*** Data records ***
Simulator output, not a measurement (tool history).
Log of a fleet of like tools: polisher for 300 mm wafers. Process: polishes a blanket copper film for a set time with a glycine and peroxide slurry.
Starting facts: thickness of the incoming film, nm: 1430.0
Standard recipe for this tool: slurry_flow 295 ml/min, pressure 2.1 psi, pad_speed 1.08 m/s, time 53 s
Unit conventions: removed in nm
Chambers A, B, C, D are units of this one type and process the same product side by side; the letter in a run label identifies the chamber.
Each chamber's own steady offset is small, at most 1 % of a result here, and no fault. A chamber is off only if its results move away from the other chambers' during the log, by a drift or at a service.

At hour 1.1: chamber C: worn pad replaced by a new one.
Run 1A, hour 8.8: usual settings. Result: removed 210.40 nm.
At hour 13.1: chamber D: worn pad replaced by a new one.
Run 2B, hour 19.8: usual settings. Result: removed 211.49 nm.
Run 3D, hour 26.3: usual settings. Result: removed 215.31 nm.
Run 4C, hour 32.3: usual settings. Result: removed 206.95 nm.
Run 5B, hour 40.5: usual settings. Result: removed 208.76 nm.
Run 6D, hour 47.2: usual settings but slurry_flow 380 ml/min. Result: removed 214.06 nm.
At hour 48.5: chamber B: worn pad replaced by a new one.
***

■ Work request:
Your answer should consist of every record, restated exactly.

■ Your response:
Simulator output, not a measurement (tool history).
Log of a fleet of like tools: polisher for 300 mm wafers. Process: polishes a blanket copper film for a set time with a glycine and peroxide slurry.
Starting facts: thickness of the incoming film, nm: 1430.0
Standard recipe for this tool: slurry_flow 295 ml/min, pressure 2.1 psi, pad_speed 1.08 m/s, time 53 s
Unit conventions: removed in nm
Chambers A, B, C, D are units of this one type and process the same product side by side; the letter in a run label identifies the chamber.
Each chamber's own steady offset is small, at most 1 % of a result here, and no fault. A chamber is off only if its results move away from the other chambers' during the log, by a drift or at a service.

At hour 1.1: chamber C: worn pad replaced by a new one.
Run 1A, hour 8.8: usual settings. Result: removed 210.40 nm.
At hour 13.1: chamber D: worn pad replaced by a new one.
Run 2B, hour 19.8: usual settings. Result: removed 211.49 nm.
Run 3D, hour 26.3: usual settings. Result: removed 215.31 nm.
Run 4C, hour 32.3: usual settings. Result: removed 206.95 nm.
Run 5B, hour 40.5: usual settings. Result: removed 208.76 nm.
Run 6D, hour 47.2: usual settings but slurry_flow 380 ml/min. Result: removed 214.06 nm.
At hour 48.5: chamber B: worn pad replaced by a new one.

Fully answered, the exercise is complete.